BRIEF –
From the first line of the records down to the one that holds "S1: source power; W; normal value 540", transcribe each line exactly and add nothing.

GIVEN INFORMATION –
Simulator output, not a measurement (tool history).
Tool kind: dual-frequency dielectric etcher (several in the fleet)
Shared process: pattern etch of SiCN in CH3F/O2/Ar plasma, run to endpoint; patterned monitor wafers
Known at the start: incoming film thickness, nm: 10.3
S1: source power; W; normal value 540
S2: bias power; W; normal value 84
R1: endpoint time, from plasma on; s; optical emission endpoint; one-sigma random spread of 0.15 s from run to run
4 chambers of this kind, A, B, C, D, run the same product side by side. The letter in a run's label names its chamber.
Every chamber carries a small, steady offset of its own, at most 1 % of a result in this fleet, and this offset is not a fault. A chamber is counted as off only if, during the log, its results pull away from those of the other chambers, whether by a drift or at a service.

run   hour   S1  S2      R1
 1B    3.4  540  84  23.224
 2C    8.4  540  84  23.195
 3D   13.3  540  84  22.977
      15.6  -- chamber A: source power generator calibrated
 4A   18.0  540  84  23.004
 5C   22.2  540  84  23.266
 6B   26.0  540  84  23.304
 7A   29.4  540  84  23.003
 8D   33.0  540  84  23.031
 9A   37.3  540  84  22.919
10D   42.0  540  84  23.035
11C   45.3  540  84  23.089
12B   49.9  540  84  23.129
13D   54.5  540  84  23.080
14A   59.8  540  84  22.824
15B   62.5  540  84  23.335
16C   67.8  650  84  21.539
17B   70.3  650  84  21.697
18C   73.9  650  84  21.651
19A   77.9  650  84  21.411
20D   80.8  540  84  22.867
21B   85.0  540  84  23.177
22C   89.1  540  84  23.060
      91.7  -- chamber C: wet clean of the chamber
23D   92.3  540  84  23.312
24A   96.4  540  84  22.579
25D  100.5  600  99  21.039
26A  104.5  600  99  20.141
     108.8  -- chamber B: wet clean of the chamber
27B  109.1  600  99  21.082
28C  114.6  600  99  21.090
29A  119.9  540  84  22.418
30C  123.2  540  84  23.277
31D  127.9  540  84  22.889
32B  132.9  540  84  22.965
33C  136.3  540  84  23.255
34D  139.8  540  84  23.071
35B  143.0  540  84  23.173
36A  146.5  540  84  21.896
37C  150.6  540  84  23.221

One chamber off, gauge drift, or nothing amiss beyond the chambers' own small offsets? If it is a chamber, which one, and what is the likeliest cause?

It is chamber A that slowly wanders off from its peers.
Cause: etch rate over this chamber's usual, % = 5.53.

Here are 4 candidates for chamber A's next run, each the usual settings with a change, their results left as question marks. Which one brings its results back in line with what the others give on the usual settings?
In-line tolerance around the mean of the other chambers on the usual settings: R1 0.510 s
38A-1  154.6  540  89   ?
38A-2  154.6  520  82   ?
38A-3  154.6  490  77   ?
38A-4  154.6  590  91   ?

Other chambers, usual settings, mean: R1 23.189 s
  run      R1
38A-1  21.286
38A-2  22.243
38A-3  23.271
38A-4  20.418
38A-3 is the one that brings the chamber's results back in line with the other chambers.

WRITTEN SOLUTION –
Simulator output, not a measurement (tool history).
Tool kind: dual-frequency dielectric etcher (several in the fleet)
Shared process: pattern etch of SiCN in CH3F/O2/Ar plasma, run to endpoint; patterned monitor wafers
Known at the start: incoming film thickness, nm: 10.3
S1: source power; W; normal value 540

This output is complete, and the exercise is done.